- _LISTED RECORDS_:
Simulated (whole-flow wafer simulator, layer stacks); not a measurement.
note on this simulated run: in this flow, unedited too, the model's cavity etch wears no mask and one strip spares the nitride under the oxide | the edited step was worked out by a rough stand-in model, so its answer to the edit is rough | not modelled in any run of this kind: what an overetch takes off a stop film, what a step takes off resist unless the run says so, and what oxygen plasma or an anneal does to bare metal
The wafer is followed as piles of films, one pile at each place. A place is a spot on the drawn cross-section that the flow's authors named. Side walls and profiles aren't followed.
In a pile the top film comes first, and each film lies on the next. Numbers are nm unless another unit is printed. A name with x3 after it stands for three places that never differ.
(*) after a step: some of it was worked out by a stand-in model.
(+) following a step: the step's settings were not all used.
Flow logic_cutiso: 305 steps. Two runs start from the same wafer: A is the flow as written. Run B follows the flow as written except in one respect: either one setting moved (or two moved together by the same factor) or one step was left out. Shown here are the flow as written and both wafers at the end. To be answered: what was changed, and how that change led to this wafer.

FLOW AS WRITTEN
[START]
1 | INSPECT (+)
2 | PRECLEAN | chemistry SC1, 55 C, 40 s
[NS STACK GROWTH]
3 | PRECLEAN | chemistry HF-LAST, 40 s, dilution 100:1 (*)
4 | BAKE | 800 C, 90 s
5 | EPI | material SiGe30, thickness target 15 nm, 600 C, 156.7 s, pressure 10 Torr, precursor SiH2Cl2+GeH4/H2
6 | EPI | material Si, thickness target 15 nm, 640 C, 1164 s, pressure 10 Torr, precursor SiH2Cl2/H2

- _WORK INSTRUCTION_:
Word for word, restate the listing above from its first line to the line with "(+) following a", keeping both.

- _WORKED SOLUTION_:
Simulated (whole-flow wafer simulator, layer stacks); not a measurement.
note on this simulated run: in this flow, unedited too, the model's cavity etch wears no mask and one strip spares the nitride under the oxide | the edited step was worked out by a rough stand-in model, so its answer to the edit is rough | not modelled in any run of this kind: what an overetch takes off a stop film, what a step takes off resist unless the run says so, and what oxygen plasma or an anneal does to bare metal
The wafer is followed as piles of films, one pile at each place. A place is a spot on the drawn cross-section that the flow's authors named. Side walls and profiles aren't followed.
In a pile the top film comes first, and each film lies on the next. Numbers are nm unless another unit is printed. A name with x3 after it stands for three places that never differ.
(*) after a step: some of it was worked out by a stand-in model.
(+) following a step: the step's settings were not all used.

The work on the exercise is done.